BEGIN Provided information

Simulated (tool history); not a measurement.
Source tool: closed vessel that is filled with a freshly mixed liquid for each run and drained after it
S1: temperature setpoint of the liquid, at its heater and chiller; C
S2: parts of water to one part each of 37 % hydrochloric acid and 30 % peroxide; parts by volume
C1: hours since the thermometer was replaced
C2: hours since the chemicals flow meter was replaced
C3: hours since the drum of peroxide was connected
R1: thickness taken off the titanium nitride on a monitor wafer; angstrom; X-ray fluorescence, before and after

END Provided information

The full material has to be written out again exactly as shown.

◆ Written solution
Simulated (tool history); not a measurement.
Source tool: closed vessel that is filled with a freshly mixed liquid for each run and drained after it
S1: temperature setpoint of the liquid, at its heater and chiller; C
S2: parts of water to one part each of 37 % hydrochloric acid and 30 % peroxide; parts by volume
C1: hours since the thermometer was replaced
C2: hours since the chemicals flow meter was replaced
C3: hours since the drum of peroxide was connected
R1: thickness taken off the titanium nitride on a monitor wafer; angstrom; X-ray fluorescence, before and after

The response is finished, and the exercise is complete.